*** Opening of Data provided ***
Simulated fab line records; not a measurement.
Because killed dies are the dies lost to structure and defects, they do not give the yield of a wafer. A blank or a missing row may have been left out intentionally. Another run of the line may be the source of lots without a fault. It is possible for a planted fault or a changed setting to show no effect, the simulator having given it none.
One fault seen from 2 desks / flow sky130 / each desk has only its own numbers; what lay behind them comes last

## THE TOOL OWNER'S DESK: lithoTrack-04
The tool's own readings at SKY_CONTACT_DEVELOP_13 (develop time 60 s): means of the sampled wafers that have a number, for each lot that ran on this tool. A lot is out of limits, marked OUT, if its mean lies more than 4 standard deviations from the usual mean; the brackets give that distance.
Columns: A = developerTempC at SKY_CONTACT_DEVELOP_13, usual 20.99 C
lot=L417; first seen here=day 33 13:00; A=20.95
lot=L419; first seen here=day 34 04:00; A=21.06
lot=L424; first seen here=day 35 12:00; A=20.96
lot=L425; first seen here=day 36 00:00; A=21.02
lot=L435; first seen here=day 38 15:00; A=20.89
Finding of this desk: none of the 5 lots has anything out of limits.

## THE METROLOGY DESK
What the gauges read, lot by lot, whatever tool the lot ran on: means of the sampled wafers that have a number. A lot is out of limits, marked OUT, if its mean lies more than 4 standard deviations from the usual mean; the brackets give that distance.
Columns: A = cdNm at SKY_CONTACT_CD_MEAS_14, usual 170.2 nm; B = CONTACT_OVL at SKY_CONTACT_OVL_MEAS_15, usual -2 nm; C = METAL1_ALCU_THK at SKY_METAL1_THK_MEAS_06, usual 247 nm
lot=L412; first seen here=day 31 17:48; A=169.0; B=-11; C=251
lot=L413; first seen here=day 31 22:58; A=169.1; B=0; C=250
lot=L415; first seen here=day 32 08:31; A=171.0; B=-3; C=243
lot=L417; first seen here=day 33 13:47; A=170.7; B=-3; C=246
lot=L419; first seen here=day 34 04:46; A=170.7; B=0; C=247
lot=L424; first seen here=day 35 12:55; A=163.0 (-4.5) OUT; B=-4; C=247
*** Close of Data provided ***

**Work item**
Begin at the first line of the material and transcribe each line exactly. End with the line containing "lot=L415; first seen", and give nothing else.

**Task solution**
Simulated fab line records; not a measurement.
Because killed dies are the dies lost to structure and defects, they do not give the yield of a wafer. A blank or a missing row may have been left out intentionally. Another run of the line may be the source of lots without a fault. It is possible for a planted fault or a changed setting to show no effect, the simulator having given it none.
One fault seen from 2 desks / flow sky130 / each desk has only its own numbers; what lay behind them comes last

## THE TOOL OWNER'S DESK: lithoTrack-04
The tool's own readings at SKY_CONTACT_DEVELOP_13 (develop time 60 s): means of the sampled wafers that have a number, for each lot that ran on this tool. A lot is out of limits, marked OUT, if its mean lies more than 4 standard deviations from the usual mean; the brackets give that distance.
Columns: A = developerTempC at SKY_CONTACT_DEVELOP_13, usual 20.99 C
lot=L417; first seen here=day 33 13:00; A=20.95
lot=L419; first seen here=day 34 04:00; A=21.06
lot=L424; first seen here=day 35 12:00; A=20.96
lot=L425; first seen here=day 36 00:00; A=21.02
lot=L435; first seen here=day 38 15:00; A=20.89
Finding of this desk: none of the 5 lots has anything out of limits.

## THE METROLOGY DESK
What the gauges read, lot by lot, whatever tool the lot ran on: means of the sampled wafers that have a number. A lot is out of limits, marked OUT, if its mean lies more than 4 standard deviations from the usual mean; the brackets give that distance.
Columns: A = cdNm at SKY_CONTACT_CD_MEAS_14, usual 170.2 nm; B = CONTACT_OVL at SKY_CONTACT_OVL_MEAS_15, usual -2 nm; C = METAL1_ALCU_THK at SKY_METAL1_THK_MEAS_06, usual 247 nm
lot=L412; first seen here=day 31 17:48; A=169.0; B=-11; C=251
lot=L413; first seen here=day 31 22:58; A=169.1; B=0; C=250
lot=L415; first seen here=day 32 08:31; A=171.0; B=-3; C=243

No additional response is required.